▶ _Assigned task_:
With both ends included, repeat exactly the lines of the entries below from the one containing "Process: reads one" down to the one containing "C2: hours of", and no others.

*** Begin section ***

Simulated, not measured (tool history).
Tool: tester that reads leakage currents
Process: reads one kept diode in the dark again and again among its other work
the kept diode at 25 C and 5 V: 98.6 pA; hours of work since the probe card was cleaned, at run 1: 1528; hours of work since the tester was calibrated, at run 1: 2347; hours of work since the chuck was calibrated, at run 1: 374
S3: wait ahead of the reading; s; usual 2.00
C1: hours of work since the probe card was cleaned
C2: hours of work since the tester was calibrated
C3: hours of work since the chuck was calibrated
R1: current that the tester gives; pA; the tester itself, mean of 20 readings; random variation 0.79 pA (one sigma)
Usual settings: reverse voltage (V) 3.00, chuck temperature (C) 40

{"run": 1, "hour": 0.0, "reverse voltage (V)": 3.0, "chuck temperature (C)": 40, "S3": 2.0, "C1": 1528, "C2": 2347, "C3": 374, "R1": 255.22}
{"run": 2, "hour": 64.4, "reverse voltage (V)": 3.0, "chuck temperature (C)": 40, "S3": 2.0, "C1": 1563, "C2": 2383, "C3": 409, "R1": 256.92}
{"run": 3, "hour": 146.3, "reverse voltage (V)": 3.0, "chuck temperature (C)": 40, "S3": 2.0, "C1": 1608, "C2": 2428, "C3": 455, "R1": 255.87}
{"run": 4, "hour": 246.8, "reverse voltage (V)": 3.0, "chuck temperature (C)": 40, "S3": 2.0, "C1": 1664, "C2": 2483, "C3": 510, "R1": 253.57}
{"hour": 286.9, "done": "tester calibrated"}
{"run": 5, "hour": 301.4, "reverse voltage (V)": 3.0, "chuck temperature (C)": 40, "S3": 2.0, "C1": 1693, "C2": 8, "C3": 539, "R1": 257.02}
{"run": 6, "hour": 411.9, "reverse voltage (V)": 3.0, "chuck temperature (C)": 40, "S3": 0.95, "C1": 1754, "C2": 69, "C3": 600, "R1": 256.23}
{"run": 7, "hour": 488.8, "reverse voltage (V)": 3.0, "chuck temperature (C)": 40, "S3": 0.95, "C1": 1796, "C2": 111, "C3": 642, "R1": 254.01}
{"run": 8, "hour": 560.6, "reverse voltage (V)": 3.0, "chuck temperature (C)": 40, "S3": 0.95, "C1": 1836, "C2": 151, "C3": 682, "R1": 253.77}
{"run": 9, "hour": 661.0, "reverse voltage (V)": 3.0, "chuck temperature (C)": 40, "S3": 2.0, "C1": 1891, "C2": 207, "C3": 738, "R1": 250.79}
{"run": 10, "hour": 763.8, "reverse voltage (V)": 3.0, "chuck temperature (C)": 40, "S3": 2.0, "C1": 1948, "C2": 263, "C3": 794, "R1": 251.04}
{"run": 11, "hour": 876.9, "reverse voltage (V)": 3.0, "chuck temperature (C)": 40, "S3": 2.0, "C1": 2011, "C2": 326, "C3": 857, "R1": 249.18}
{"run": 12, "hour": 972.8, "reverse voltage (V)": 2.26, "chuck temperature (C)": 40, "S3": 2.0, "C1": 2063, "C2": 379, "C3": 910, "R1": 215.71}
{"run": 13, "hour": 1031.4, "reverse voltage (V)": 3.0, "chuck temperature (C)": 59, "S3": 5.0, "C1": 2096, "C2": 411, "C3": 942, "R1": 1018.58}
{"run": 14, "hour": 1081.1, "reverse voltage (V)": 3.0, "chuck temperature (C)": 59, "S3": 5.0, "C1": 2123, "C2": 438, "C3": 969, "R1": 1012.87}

*** End section ***

▶ _Answer space_:
Process: reads one kept diode in the dark again and again among its other work
the kept diode at 25 C and 5 V: 98.6 pA; hours of work since the probe card was cleaned, at run 1: 1528; hours of work since the tester was calibrated, at run 1: 2347; hours of work since the chuck was calibrated, at run 1: 374
S3: wait ahead of the reading; s; usual 2.00
C1: hours of work since the probe card was cleaned
C2: hours of work since the tester was calibrated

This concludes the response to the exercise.